- **Task item**
Without skipping anything, print all of the data exactly.

- **Record extracts**
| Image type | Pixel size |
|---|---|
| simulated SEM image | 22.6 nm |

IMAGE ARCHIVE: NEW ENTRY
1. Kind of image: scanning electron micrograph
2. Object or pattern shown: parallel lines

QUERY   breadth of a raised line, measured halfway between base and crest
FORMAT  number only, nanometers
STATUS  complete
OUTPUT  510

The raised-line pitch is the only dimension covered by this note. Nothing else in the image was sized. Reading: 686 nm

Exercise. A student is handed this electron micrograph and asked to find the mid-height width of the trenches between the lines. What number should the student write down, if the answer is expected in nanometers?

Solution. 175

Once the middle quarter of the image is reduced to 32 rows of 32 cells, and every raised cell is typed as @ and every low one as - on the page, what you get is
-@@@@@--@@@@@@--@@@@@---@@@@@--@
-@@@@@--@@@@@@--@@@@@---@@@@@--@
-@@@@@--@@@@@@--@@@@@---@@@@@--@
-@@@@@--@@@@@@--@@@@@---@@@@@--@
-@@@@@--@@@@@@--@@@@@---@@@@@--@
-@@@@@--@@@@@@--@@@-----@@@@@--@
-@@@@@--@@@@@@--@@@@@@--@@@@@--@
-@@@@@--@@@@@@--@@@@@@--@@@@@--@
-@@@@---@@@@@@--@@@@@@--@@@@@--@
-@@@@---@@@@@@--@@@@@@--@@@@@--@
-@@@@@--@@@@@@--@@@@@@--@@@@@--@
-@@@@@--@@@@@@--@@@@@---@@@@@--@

- **Task answer**
| Image type | Pixel size |
|---|---|
| simulated SEM image | 22.6 nm |

IMAGE ARCHIVE: NEW ENTRY
1. Kind of image: scanning electron micrograph
2. Object or pattern shown: parallel lines

QUERY   breadth of a raised line, measured halfway between base and crest
FORMAT  number only, nanometers
STATUS  complete
OUTPUT  510

The raised-line pitch is the only dimension covered by this note. Nothing else in the image was sized. Reading: 686 nm

Exercise. A student is handed this electron micrograph and asked to find the mid-height width of the trenches between the lines. What number should the student write down, if the answer is expected in nanometers?

Solution. 175

Once the middle quarter of the image is reduced to 32 rows of 32 cells, and every raised cell is typed as @ and every low one as - on the page, what you get is
-@@@@@--@@@@@@--@@@@@---@@@@@--@
-@@@@@--@@@@@@--@@@@@---@@@@@--@
-@@@@@--@@@@@@--@@@@@---@@@@@--@
-@@@@@--@@@@@@--@@@@@---@@@@@--@
-@@@@@--@@@@@@--@@@@@---@@@@@--@
-@@@@@--@@@@@@--@@@-----@@@@@--@
-@@@@@--@@@@@@--@@@@@@--@@@@@--@
-@@@@@--@@@@@@--@@@@@@--@@@@@--@
-@@@@---@@@@@@--@@@@@@--@@@@@--@
-@@@@---@@@@@@--@@@@@@--@@@@@--@
-@@@@@--@@@@@@--@@@@@@--@@@@@--@
-@@@@@--@@@@@@--@@@@@---@@@@@--@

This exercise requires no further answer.